• **ACTION ITEM**
Every entry in the following data should be output exactly.

>>>

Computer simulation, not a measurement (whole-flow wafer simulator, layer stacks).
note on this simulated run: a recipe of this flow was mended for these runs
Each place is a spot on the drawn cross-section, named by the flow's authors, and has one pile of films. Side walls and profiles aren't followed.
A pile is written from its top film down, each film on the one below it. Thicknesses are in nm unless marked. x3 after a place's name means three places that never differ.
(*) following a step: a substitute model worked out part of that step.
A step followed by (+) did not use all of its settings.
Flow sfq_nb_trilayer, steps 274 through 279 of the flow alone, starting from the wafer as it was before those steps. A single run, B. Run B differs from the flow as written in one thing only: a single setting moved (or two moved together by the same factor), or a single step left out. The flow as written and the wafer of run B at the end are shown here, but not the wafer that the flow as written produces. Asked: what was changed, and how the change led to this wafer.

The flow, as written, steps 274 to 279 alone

<<<

• **SOLUTION**
Computer simulation, not a measurement (whole-flow wafer simulator, layer stacks).
note on this simulated run: a recipe of this flow was mended for these runs
Each place is a spot on the drawn cross-section, named by the flow's authors, and has one pile of films. Side walls and profiles aren't followed.
A pile is written from its top film down, each film on the one below it. Thicknesses are in nm unless marked. x3 after a place's name means three places that never differ.
(*) following a step: a substitute model worked out part of that step.
A step followed by (+) did not use all of its settings.
Flow sfq_nb_trilayer, steps 274 through 279 of the flow alone, starting from the wafer as it was before those steps. A single run, B. Run B differs from the flow as written in one thing only: a single setting moved (or two moved together by the same factor), or a single step left out. The flow as written and the wafer of run B at the end are shown here, but not the wafer that the flow as written produces. Asked: what was changed, and how the change led to this wafer.

The flow, as written, steps 274 to 279 alone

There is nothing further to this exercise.